******
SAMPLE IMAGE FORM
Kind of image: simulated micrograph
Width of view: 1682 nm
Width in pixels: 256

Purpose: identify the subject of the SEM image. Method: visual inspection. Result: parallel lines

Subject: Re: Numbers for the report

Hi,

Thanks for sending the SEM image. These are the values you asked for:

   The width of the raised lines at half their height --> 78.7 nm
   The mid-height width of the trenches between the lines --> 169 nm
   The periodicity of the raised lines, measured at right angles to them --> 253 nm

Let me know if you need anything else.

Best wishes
******

:: ACTION ITEM ::
Nothing but the lines from the top of the entries above through the line with "Let me know if you need anything else." should be set down, each exactly as written.

:: RESPONSE AREA ::
SAMPLE IMAGE FORM
Kind of image: simulated micrograph
Width of view: 1682 nm
Width in pixels: 256

Purpose: identify the subject of the SEM image. Method: visual inspection. Result: parallel lines

Subject: Re: Numbers for the report

Hi,

Thanks for sending the SEM image. These are the values you asked for:

   The width of the raised lines at half their height --> 78.7 nm
   The mid-height width of the trenches between the lines --> 169 nm
   The periodicity of the raised lines, measured at right angles to them --> 253 nm

Let me know if you need anything else.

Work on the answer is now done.